* EXERCISE *
Return exactly the listing's lines, from its first line to the line holding "start_h: the number", ends included.

[[ LISTED RECORDS, beginning ]]

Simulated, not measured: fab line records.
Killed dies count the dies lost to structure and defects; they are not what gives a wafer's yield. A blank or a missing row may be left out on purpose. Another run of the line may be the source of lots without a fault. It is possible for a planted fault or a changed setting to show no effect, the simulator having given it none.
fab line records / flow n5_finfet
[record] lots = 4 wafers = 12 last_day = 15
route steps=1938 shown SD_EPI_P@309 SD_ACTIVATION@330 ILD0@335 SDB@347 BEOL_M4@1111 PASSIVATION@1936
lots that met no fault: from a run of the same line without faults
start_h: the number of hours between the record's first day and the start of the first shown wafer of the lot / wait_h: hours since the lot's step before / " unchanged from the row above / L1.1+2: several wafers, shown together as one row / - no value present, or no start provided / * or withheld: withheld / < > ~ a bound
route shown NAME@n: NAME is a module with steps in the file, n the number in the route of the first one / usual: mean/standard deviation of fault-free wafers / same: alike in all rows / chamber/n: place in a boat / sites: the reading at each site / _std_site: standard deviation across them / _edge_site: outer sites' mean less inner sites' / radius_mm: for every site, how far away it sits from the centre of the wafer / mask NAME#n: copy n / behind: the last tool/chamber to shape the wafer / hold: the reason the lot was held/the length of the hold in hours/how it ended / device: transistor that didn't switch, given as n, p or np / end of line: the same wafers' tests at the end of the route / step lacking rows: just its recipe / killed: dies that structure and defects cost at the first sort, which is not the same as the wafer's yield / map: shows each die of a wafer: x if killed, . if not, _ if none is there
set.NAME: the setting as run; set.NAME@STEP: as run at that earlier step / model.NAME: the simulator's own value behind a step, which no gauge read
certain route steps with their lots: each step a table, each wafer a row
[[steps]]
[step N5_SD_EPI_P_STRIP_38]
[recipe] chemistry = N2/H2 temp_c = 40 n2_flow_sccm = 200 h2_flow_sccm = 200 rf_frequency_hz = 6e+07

[[ LISTED RECORDS, end ]]

* EXERCISE ANSWER *
Simulated, not measured: fab line records.
Killed dies count the dies lost to structure and defects; they are not what gives a wafer's yield. A blank or a missing row may be left out on purpose. Another run of the line may be the source of lots without a fault. It is possible for a planted fault or a changed setting to show no effect, the simulator having given it none.
fab line records / flow n5_finfet
[record] lots = 4 wafers = 12 last_day = 15
route steps=1938 shown SD_EPI_P@309 SD_ACTIVATION@330 ILD0@335 SDB@347 BEOL_M4@1111 PASSIVATION@1936
lots that met no fault: from a run of the same line without faults
start_h: the number of hours between the record's first day and the start of the first shown wafer of the lot / wait_h: hours since the lot's step before / " unchanged from the row above / L1.1+2: several wafers, shown together as one row / - no value present, or no start provided / * or withheld: withheld / < > ~ a bound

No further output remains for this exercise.